Brief — Up to and including the line with "Units of measure: slurry_flow", reproduce the listing below exactly, beginning at its first line.

Provided data —
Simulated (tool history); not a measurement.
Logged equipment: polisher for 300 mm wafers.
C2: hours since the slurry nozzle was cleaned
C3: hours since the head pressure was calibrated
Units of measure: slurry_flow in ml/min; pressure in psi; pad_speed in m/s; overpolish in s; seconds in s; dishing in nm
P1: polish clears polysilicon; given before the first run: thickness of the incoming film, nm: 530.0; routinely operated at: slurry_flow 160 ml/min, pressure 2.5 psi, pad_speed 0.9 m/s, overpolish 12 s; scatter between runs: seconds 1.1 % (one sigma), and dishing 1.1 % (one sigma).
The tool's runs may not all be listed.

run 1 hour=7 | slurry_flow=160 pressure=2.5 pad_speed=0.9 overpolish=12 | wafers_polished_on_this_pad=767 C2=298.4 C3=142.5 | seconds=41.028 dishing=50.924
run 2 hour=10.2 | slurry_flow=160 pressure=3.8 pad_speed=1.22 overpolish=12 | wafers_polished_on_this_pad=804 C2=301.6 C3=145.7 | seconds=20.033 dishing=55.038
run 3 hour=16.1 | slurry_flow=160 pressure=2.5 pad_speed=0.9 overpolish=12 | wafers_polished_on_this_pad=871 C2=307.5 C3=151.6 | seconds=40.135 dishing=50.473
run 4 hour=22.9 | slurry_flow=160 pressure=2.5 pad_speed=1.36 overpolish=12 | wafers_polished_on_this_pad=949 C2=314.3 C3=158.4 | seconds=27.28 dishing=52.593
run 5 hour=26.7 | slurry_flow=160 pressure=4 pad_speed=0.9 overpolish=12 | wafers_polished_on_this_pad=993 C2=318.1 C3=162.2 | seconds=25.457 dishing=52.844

Exercise result —
Simulated (tool history); not a measurement.
Logged equipment: polisher for 300 mm wafers.
C2: hours since the slurry nozzle was cleaned
C3: hours since the head pressure was calibrated
Units of measure: slurry_flow in ml/min; pressure in psi; pad_speed in m/s; overpolish in s; seconds in s; dishing in nm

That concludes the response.